### Work instruction
Each line from the start of the listing below through the line containing "R2: film removed" should be reproduced exactly, with no others.

<<<<
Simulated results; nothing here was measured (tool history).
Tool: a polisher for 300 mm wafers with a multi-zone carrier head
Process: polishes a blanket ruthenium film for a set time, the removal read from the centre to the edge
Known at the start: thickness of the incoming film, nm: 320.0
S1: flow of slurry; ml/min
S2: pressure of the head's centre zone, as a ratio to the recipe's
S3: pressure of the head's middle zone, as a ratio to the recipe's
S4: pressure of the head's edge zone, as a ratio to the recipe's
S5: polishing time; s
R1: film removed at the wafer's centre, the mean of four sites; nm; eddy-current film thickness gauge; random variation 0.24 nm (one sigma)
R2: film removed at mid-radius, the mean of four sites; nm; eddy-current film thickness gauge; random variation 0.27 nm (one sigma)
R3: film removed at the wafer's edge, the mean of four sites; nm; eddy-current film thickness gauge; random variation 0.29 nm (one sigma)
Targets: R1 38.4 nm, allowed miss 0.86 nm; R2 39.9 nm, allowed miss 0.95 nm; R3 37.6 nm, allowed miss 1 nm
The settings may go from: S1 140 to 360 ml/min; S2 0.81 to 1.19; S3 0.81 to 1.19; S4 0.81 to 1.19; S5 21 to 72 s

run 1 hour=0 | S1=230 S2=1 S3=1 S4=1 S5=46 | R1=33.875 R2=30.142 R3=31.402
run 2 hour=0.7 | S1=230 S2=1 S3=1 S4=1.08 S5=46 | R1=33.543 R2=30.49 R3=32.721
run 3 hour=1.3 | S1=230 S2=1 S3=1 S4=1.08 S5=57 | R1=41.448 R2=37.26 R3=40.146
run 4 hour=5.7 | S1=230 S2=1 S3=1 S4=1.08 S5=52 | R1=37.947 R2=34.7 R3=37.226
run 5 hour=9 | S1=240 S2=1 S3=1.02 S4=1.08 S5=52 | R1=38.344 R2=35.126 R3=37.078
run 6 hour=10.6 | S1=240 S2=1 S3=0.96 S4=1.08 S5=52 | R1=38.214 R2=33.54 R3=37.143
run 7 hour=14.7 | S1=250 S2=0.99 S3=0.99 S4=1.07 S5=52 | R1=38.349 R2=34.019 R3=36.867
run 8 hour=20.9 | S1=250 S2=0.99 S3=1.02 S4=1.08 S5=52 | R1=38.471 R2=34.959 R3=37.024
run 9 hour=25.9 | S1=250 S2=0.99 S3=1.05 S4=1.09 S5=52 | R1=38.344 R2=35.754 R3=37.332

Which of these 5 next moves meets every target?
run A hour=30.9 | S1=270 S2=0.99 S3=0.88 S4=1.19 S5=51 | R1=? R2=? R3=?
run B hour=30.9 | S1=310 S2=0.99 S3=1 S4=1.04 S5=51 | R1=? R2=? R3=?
>>>>

### Exercise solution
Simulated results; nothing here was measured (tool history).
Tool: a polisher for 300 mm wafers with a multi-zone carrier head
Process: polishes a blanket ruthenium film for a set time, the removal read from the centre to the edge
Known at the start: thickness of the incoming film, nm: 320.0
S1: flow of slurry; ml/min
S2: pressure of the head's centre zone, as a ratio to the recipe's
S3: pressure of the head's middle zone, as a ratio to the recipe's
S4: pressure of the head's edge zone, as a ratio to the recipe's
S5: polishing time; s
R1: film removed at the wafer's centre, the mean of four sites; nm; eddy-current film thickness gauge; random variation 0.24 nm (one sigma)
R2: film removed at mid-radius, the mean of four sites; nm; eddy-current film thickness gauge; random variation 0.27 nm (one sigma)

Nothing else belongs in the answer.